ACTION ITEM
Word for word, return the lines from the top of the listing to the line containing "fab line records | flow sfq_line", both ends included, and no others.

DATA
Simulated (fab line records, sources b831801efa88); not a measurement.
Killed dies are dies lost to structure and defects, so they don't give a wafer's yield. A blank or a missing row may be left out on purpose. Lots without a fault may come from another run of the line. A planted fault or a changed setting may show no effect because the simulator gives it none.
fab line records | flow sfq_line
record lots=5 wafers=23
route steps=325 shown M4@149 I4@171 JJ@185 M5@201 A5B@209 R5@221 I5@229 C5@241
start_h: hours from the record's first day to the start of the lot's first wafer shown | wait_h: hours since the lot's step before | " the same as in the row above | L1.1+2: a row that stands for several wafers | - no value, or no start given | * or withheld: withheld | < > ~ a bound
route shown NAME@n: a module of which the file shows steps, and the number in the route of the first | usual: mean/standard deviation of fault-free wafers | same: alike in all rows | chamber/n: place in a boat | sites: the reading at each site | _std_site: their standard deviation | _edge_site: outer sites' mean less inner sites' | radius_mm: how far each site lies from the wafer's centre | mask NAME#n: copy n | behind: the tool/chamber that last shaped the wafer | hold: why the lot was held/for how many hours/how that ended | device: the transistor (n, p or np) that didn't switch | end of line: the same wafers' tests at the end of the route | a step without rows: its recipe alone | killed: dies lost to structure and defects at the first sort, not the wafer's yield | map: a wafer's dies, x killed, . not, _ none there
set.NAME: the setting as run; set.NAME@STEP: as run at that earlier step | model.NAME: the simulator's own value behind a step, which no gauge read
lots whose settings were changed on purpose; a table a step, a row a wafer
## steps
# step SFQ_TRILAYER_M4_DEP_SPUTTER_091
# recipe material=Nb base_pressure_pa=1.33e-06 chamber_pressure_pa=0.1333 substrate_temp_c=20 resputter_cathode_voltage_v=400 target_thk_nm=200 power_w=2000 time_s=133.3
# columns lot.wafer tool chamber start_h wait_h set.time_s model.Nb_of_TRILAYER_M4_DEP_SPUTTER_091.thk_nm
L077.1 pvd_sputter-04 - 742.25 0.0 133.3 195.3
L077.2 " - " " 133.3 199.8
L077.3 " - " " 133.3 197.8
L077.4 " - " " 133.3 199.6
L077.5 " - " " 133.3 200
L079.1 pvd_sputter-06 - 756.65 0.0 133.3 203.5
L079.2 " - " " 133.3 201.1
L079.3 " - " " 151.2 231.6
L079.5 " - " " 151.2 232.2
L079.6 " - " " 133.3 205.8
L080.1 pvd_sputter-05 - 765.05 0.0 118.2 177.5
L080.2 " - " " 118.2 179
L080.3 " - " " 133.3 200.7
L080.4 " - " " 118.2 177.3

ANSWER SPACE
Simulated (fab line records, sources b831801efa88); not a measurement.
Killed dies are dies lost to structure and defects, so they don't give a wafer's yield. A blank or a missing row may be left out on purpose. Lots without a fault may come from another run of the line. A planted fault or a changed setting may show no effect because the simulator gives it none.
fab line records | flow sfq_line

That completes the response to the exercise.